#### EXERCISE
Could you restate word for word every line of the records below, from the first one to the one holding "(+) after a"?

(INFORMATION GIVEN begins)

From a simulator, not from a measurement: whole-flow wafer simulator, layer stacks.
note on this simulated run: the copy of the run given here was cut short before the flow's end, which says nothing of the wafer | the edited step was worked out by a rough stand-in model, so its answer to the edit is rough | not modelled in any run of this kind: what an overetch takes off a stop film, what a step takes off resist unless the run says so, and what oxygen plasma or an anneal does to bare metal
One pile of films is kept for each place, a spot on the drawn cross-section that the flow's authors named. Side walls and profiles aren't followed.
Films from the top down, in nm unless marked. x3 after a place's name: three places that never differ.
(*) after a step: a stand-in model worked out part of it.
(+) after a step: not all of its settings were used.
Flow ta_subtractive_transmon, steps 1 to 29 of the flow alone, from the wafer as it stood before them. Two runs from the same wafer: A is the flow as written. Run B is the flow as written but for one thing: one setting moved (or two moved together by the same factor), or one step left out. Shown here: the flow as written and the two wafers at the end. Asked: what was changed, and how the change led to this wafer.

(INFORMATION GIVEN ends)

#### RESULT
From a simulator, not from a measurement: whole-flow wafer simulator, layer stacks.
note on this simulated run: the copy of the run given here was cut short before the flow's end, which says nothing of the wafer | the edited step was worked out by a rough stand-in model, so its answer to the edit is rough | not modelled in any run of this kind: what an overetch takes off a stop film, what a step takes off resist unless the run says so, and what oxygen plasma or an anneal does to bare metal
One pile of films is kept for each place, a spot on the drawn cross-section that the flow's authors named. Side walls and profiles aren't followed.
Films from the top down, in nm unless marked. x3 after a place's name: three places that never differ.
(*) after a step: a stand-in model worked out part of it.
(+) after a step: not all of its settings were used.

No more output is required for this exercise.